> **AVAILABLE DATA**
>>>
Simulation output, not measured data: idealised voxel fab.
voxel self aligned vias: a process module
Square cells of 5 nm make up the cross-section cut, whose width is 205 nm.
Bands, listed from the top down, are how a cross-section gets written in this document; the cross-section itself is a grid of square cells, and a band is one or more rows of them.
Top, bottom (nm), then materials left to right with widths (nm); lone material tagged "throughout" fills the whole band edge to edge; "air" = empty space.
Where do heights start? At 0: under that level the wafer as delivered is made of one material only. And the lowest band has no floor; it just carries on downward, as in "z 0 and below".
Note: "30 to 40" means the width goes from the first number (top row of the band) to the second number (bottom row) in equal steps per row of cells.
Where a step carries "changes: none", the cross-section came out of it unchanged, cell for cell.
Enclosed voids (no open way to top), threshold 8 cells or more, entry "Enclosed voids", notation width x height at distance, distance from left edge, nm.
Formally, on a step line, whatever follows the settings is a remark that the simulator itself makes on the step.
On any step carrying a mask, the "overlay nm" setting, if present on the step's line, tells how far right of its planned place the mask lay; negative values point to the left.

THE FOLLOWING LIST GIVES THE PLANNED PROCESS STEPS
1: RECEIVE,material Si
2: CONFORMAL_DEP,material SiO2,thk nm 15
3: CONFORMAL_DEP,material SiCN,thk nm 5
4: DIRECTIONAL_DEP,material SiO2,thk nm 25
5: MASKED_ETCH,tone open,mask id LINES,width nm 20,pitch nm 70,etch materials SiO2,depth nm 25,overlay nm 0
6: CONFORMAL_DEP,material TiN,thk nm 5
<<<

> **WORK TASK**
Return the listing in full, exactly.

> **WRITTEN ANSWER**
Simulation output, not measured data: idealised voxel fab.
voxel self aligned vias: a process module
Square cells of 5 nm make up the cross-section cut, whose width is 205 nm.
Bands, listed from the top down, are how a cross-section gets written in this document; the cross-section itself is a grid of square cells, and a band is one or more rows of them.
Top, bottom (nm), then materials left to right with widths (nm); lone material tagged "throughout" fills the whole band edge to edge; "air" = empty space.
Where do heights start? At 0: under that level the wafer as delivered is made of one material only. And the lowest band has no floor; it just carries on downward, as in "z 0 and below".
Note: "30 to 40" means the width goes from the first number (top row of the band) to the second number (bottom row) in equal steps per row of cells.
Where a step carries "changes: none", the cross-section came out of it unchanged, cell for cell.
Enclosed voids (no open way to top), threshold 8 cells or more, entry "Enclosed voids", notation width x height at distance, distance from left edge, nm.
Formally, on a step line, whatever follows the settings is a remark that the simulator itself makes on the step.
On any step carrying a mask, the "overlay nm" setting, if present on the step's line, tells how far right of its planned place the mask lay; negative values point to the left.

THE FOLLOWING LIST GIVES THE PLANNED PROCESS STEPS
1: RECEIVE,material Si
2: CONFORMAL_DEP,material SiO2,thk nm 15
3: CONFORMAL_DEP,material SiCN,thk nm 5
4: DIRECTIONAL_DEP,material SiO2,thk nm 25
5: MASKED_ETCH,tone open,mask id LINES,width nm 20,pitch nm 70,etch materials SiO2,depth nm 25,overlay nm 0
6: CONFORMAL_DEP,material TiN,thk nm 5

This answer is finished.